**WORK REQUEST:** The whole listing must be returned exactly, with no line missing.

**SUPPLIED RECORDS:**
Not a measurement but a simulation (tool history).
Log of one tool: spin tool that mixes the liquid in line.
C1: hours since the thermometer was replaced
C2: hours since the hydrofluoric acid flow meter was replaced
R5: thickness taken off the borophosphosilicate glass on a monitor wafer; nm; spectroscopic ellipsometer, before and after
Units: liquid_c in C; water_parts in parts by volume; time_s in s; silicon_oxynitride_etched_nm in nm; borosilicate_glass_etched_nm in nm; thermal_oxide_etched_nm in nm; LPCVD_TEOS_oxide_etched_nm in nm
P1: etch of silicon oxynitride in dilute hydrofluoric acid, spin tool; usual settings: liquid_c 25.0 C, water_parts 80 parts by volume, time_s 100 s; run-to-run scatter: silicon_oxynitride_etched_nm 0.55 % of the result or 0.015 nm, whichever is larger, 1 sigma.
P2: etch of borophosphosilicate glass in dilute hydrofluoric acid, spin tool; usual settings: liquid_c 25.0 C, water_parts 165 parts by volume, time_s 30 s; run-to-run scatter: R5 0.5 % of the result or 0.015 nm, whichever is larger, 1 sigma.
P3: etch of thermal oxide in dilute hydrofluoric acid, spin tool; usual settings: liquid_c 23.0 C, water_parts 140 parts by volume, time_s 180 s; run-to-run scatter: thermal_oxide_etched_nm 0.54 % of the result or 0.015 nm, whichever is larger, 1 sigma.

**SOLUTION:**
Not a measurement but a simulation (tool history).
Log of one tool: spin tool that mixes the liquid in line.
C1: hours since the thermometer was replaced
C2: hours since the hydrofluoric acid flow meter was replaced
R5: thickness taken off the borophosphosilicate glass on a monitor wafer; nm; spectroscopic ellipsometer, before and after
Units: liquid_c in C; water_parts in parts by volume; time_s in s; silicon_oxynitride_etched_nm in nm; borosilicate_glass_etched_nm in nm; thermal_oxide_etched_nm in nm; LPCVD_TEOS_oxide_etched_nm in nm
P1: etch of silicon oxynitride in dilute hydrofluoric acid, spin tool; usual settings: liquid_c 25.0 C, water_parts 80 parts by volume, time_s 100 s; run-to-run scatter: silicon_oxynitride_etched_nm 0.55 % of the result or 0.015 nm, whichever is larger, 1 sigma.
P2: etch of borophosphosilicate glass in dilute hydrofluoric acid, spin tool; usual settings: liquid_c 25.0 C, water_parts 165 parts by volume, time_s 30 s; run-to-run scatter: R5 0.5 % of the result or 0.015 nm, whichever is larger, 1 sigma.
P3: etch of thermal oxide in dilute hydrofluoric acid, spin tool; usual settings: liquid_c 23.0 C, water_parts 140 parts by volume, time_s 180 s; run-to-run scatter: thermal_oxide_etched_nm 0.54 % of the result or 0.015 nm, whichever is larger, 1 sigma.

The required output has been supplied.